EXERCISE |
Could you transcribe the material below exactly, without leaving out a single line?

EXTRACTED INFORMATION |
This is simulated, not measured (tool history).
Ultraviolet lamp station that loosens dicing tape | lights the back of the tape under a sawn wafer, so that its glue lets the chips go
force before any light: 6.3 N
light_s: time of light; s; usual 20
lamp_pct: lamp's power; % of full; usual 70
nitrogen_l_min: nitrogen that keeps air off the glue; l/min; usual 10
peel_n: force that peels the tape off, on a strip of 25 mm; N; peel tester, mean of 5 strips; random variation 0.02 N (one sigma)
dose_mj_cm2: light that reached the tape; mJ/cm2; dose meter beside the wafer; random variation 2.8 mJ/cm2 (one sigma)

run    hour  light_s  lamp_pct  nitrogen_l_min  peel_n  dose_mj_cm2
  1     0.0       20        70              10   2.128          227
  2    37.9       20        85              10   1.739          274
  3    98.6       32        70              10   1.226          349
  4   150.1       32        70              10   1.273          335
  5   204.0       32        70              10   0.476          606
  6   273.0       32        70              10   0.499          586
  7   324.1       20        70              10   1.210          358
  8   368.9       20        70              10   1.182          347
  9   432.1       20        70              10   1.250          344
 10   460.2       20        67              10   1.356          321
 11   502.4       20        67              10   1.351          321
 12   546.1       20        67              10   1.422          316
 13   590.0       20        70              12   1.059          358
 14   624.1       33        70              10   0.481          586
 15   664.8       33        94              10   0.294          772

RESPONSE BOX |
This is simulated, not measured (tool history).
Ultraviolet lamp station that loosens dicing tape | lights the back of the tape under a sawn wafer, so that its glue lets the chips go
force before any light: 6.3 N
light_s: time of light; s; usual 20
lamp_pct: lamp's power; % of full; usual 70
nitrogen_l_min: nitrogen that keeps air off the glue; l/min; usual 10
peel_n: force that peels the tape off, on a strip of 25 mm; N; peel tester, mean of 5 strips; random variation 0.02 N (one sigma)
dose_mj_cm2: light that reached the tape; mJ/cm2; dose meter beside the wafer; random variation 2.8 mJ/cm2 (one sigma)

run    hour  light_s  lamp_pct  nitrogen_l_min  peel_n  dose_mj_cm2
  1     0.0       20        70              10   2.128          227
  2    37.9       20        85              10   1.739          274
  3    98.6       32        70              10   1.226          349
  4   150.1       32        70              10   1.273          335
  5   204.0       32        70              10   0.476          606
  6   273.0       32        70              10   0.499          586
  7   324.1       20        70              10   1.210          358
  8   368.9       20        70              10   1.182          347
  9   432.1       20        70              10   1.250          344
 10   460.2       20        67              10   1.356          321
 11   502.4       20        67              10   1.351          321
 12   546.1       20        67              10   1.422          316
 13   590.0       20        70              12   1.059          358
 14   624.1       33        70              10   0.481          586
 15   664.8       33        94              10   0.294          772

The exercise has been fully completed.